▸ **ACTIVITY**: Only the lines below starting at the one containing "The cross-section has" and ending at the one containing "SiO2=75 to 80" belong in the answer, each copied exactly.

Start of Block

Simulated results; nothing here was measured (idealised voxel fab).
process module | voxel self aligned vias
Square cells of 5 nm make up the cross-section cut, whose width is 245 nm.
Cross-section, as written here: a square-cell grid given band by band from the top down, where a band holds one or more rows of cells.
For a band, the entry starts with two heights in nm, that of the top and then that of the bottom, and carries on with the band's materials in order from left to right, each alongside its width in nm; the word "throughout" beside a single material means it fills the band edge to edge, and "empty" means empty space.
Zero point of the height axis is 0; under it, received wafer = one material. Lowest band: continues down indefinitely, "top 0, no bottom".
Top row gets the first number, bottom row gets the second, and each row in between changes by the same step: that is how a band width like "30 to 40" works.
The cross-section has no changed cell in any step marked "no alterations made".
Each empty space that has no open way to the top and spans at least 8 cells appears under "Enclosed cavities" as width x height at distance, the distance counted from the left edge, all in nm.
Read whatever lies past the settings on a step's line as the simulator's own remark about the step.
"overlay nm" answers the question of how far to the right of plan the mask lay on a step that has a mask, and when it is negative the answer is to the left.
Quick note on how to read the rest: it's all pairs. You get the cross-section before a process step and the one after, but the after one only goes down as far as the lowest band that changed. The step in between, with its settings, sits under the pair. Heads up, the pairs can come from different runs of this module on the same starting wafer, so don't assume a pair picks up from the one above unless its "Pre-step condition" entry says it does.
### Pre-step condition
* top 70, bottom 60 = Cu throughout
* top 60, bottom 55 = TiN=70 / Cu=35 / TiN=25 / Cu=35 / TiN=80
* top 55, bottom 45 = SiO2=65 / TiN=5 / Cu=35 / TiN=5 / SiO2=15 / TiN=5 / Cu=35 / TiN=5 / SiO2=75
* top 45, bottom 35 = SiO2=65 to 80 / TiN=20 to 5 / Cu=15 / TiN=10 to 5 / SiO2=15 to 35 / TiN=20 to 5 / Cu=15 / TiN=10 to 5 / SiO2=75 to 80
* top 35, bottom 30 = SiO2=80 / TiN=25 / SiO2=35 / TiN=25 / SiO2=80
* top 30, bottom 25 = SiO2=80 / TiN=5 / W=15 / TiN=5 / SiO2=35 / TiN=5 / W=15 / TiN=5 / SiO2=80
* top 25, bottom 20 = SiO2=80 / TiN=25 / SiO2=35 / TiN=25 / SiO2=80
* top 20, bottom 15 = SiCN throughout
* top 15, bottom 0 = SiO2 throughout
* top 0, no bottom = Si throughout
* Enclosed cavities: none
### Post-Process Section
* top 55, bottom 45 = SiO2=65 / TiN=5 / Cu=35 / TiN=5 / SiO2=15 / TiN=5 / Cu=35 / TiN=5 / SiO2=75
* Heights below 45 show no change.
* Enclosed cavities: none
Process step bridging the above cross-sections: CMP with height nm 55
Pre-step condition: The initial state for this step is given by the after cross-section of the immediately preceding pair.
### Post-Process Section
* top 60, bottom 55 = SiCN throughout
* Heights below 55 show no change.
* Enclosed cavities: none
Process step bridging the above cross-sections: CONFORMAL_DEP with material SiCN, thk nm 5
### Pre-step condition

End of Block

▸ **EXERCISE OUTPUT**:
The cross-section has no changed cell in any step marked "no alterations made".
Each empty space that has no open way to the top and spans at least 8 cells appears under "Enclosed cavities" as width x height at distance, the distance counted from the left edge, all in nm.
Read whatever lies past the settings on a step's line as the simulator's own remark about the step.
"overlay nm" answers the question of how far to the right of plan the mask lay on a step that has a mask, and when it is negative the answer is to the left.
Quick note on how to read the rest: it's all pairs. You get the cross-section before a process step and the one after, but the after one only goes down as far as the lowest band that changed. The step in between, with its settings, sits under the pair. Heads up, the pairs can come from different runs of this module on the same starting wafer, so don't assume a pair picks up from the one above unless its "Pre-step condition" entry says it does.
### Pre-step condition
* top 70, bottom 60 = Cu throughout
* top 60, bottom 55 = TiN=70 / Cu=35 / TiN=25 / Cu=35 / TiN=80
* top 55, bottom 45 = SiO2=65 / TiN=5 / Cu=35 / TiN=5 / SiO2=15 / TiN=5 / Cu=35 / TiN=5 / SiO2=75
* top 45, bottom 35 = SiO2=65 to 80 / TiN=20 to 5 / Cu=15 / TiN=10 to 5 / SiO2=15 to 35 / TiN=20 to 5 / Cu=15 / TiN=10 to 5 / SiO2=75 to 80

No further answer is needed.